─── RECORD SET

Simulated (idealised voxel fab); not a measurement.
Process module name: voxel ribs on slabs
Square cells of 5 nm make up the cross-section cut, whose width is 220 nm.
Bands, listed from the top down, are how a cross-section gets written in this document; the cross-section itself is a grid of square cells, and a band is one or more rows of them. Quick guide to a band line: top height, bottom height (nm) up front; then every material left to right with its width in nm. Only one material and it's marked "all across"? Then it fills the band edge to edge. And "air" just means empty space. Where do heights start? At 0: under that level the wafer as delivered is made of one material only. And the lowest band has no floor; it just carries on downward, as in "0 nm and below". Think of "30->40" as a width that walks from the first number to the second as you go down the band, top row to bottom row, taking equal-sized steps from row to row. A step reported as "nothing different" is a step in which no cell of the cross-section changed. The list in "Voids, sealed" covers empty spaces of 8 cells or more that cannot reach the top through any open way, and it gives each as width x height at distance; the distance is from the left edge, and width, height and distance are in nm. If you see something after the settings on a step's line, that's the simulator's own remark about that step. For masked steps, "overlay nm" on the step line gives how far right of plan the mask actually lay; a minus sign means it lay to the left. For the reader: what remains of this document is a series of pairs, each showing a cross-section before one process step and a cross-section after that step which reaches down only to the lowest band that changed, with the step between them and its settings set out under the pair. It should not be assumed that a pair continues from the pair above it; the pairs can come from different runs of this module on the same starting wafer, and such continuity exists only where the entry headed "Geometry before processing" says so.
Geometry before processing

──────

WORK TASK: Exact reproduction is required. Give the lines of the data from its first line through the line containing "Square cells of", and no others.

WRITTEN REPLY:
Simulated (idealised voxel fab); not a measurement.
Process module name: voxel ribs on slabs
Square cells of 5 nm make up the cross-section cut, whose width is 220 nm.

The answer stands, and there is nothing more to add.